**EXERCISE DATA**:
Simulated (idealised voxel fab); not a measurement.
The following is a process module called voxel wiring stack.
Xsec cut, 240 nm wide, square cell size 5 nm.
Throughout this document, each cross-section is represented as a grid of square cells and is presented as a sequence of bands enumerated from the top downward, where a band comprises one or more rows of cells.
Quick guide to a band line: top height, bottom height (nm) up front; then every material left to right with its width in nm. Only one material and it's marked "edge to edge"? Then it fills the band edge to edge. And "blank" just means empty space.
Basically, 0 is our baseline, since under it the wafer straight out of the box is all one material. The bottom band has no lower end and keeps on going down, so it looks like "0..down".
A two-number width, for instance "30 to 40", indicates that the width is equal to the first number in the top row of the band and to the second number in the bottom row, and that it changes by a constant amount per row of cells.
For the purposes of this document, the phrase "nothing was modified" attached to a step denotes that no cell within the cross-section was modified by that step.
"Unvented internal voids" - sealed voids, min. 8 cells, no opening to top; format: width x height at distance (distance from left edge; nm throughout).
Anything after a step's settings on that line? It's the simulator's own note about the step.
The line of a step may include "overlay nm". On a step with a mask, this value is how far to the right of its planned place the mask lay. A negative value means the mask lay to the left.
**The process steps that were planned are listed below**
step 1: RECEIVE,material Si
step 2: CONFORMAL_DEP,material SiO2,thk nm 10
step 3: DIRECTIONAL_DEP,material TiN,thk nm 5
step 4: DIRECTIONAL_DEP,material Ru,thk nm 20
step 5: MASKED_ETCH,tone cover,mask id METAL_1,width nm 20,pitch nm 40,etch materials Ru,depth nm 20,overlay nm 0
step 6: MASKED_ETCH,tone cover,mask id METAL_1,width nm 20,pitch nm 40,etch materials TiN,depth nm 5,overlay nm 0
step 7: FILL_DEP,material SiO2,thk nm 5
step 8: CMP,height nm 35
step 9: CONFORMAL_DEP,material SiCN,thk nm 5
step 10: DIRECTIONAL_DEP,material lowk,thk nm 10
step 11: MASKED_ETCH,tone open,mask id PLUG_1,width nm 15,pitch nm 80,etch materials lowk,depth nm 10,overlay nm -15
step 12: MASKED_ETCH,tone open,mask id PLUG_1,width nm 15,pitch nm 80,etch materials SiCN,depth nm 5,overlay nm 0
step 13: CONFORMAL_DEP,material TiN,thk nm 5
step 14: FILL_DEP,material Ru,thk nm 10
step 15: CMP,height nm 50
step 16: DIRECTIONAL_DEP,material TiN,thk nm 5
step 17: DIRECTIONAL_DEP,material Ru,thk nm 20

**REQUIREMENT**: Return only the lines above that run from the opening line through the line containing "Xsec cut, 240 nm wide, square cell size 5 nm.", exactly as written.

**EXERCISE SOLUTION**:
Simulated (idealised voxel fab); not a measurement.
The following is a process module called voxel wiring stack.
Xsec cut, 240 nm wide, square cell size 5 nm.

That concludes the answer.